### TASK ITEM:
Transcribe the entries in full, keeping each word as it is.

╔══
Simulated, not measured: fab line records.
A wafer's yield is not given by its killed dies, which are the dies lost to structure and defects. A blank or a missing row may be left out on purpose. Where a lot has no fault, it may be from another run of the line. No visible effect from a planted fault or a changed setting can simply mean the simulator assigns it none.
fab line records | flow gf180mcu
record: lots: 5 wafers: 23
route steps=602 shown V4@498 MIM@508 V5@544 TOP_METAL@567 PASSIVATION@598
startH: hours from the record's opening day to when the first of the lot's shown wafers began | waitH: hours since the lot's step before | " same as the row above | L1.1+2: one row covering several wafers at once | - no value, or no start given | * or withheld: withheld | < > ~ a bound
╚══

### ANSWER SECTION:
Simulated, not measured: fab line records.
A wafer's yield is not given by its killed dies, which are the dies lost to structure and defects. A blank or a missing row may be left out on purpose. Where a lot has no fault, it may be from another run of the line. No visible effect from a planted fault or a changed setting can simply mean the simulator assigns it none.
fab line records | flow gf180mcu
record: lots: 5 wafers: 23
route steps=602 shown V4@498 MIM@508 V5@544 TOP_METAL@567 PASSIVATION@598
startH: hours from the record's opening day to when the first of the lot's shown wafers began | waitH: hours since the lot's step before | " same as the row above | L1.1+2: one row covering several wafers at once | - no value, or no start given | * or withheld: withheld | < > ~ a bound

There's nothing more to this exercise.